**Requirement**
Produce an exact transcription of every entry.

Start of Extracted material

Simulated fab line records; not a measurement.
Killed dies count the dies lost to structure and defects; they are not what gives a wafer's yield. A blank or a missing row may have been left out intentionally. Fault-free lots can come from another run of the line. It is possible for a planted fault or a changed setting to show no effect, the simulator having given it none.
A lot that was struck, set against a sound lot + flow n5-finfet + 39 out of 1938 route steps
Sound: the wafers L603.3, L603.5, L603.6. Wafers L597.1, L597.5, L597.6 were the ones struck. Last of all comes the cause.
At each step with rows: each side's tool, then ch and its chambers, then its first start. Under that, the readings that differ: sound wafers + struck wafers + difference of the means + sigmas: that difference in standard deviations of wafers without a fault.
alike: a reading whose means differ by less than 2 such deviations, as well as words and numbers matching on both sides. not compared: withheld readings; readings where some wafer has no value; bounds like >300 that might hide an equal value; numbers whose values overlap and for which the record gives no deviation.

End of Extracted material

**Answer section**
Simulated fab line records; not a measurement.
Killed dies count the dies lost to structure and defects; they are not what gives a wafer's yield. A blank or a missing row may have been left out intentionally. Fault-free lots can come from another run of the line. It is possible for a planted fault or a changed setting to show no effect, the simulator having given it none.
A lot that was struck, set against a sound lot + flow n5-finfet + 39 out of 1938 route steps
Sound: the wafers L603.3, L603.5, L603.6. Wafers L597.1, L597.5, L597.6 were the ones struck. Last of all comes the cause.
At each step with rows: each side's tool, then ch and its chambers, then its first start. Under that, the readings that differ: sound wafers + struck wafers + difference of the means + sigmas: that difference in standard deviations of wafers without a fault.
alike: a reading whose means differ by less than 2 such deviations, as well as words and numbers matching on both sides. not compared: withheld readings; readings where some wafer has no value; bounds like >300 that might hide an equal value; numbers whose values overlap and for which the record gives no deviation.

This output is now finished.